(Task item):
Begin with the first line of the listing and quote every line through the one containing "Run 7A, hour"; give only those lines.

[Start of Attachment]

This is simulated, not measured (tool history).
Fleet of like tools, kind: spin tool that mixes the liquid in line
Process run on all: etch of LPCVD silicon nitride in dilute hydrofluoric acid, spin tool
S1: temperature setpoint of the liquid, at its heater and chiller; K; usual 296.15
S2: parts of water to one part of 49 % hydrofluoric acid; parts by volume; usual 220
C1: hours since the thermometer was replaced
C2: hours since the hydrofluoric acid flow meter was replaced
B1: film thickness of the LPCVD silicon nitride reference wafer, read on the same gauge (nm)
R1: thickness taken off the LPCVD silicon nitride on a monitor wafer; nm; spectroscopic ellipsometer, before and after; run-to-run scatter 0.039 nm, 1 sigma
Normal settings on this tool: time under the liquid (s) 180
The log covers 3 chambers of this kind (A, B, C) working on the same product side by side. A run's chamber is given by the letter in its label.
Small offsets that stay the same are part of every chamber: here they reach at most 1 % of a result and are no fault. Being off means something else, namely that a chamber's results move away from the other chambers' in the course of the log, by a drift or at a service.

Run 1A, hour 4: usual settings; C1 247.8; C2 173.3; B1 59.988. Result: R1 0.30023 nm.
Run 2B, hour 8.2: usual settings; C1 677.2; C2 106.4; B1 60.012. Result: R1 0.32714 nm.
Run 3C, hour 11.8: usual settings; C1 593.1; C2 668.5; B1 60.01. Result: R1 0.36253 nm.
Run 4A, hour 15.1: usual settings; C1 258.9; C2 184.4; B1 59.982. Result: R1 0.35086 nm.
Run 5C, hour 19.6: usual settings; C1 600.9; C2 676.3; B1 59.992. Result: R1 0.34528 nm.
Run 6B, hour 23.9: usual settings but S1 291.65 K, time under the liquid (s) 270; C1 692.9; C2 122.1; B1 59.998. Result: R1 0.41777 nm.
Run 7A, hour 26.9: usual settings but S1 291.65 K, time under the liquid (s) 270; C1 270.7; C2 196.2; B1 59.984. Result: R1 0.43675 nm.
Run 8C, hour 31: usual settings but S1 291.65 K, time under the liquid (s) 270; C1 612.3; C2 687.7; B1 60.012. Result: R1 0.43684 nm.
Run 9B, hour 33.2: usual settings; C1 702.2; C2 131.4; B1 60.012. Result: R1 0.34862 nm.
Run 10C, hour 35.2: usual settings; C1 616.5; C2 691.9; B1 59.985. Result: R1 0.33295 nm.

[End of Attachment]

(Written answer):
This is simulated, not measured (tool history).
Fleet of like tools, kind: spin tool that mixes the liquid in line
Process run on all: etch of LPCVD silicon nitride in dilute hydrofluoric acid, spin tool
S1: temperature setpoint of the liquid, at its heater and chiller; K; usual 296.15
S2: parts of water to one part of 49 % hydrofluoric acid; parts by volume; usual 220
C1: hours since the thermometer was replaced
C2: hours since the hydrofluoric acid flow meter was replaced
B1: film thickness of the LPCVD silicon nitride reference wafer, read on the same gauge (nm)
R1: thickness taken off the LPCVD silicon nitride on a monitor wafer; nm; spectroscopic ellipsometer, before and after; run-to-run scatter 0.039 nm, 1 sigma
Normal settings on this tool: time under the liquid (s) 180
The log covers 3 chambers of this kind (A, B, C) working on the same product side by side. A run's chamber is given by the letter in its label.
Small offsets that stay the same are part of every chamber: here they reach at most 1 % of a result and are no fault. Being off means something else, namely that a chamber's results move away from the other chambers' in the course of the log, by a drift or at a service.

Run 1A, hour 4: usual settings; C1 247.8; C2 173.3; B1 59.988. Result: R1 0.30023 nm.
Run 2B, hour 8.2: usual settings; C1 677.2; C2 106.4; B1 60.012. Result: R1 0.32714 nm.
Run 3C, hour 11.8: usual settings; C1 593.1; C2 668.5; B1 60.01. Result: R1 0.36253 nm.
Run 4A, hour 15.1: usual settings; C1 258.9; C2 184.4; B1 59.982. Result: R1 0.35086 nm.
Run 5C, hour 19.6: usual settings; C1 600.9; C2 676.3; B1 59.992. Result: R1 0.34528 nm.
Run 6B, hour 23.9: usual settings but S1 291.65 K, time under the liquid (s) 270; C1 692.9; C2 122.1; B1 59.998. Result: R1 0.41777 nm.
Run 7A, hour 26.9: usual settings but S1 291.65 K, time under the liquid (s) 270; C1 270.7; C2 196.2; B1 59.984. Result: R1 0.43675 nm.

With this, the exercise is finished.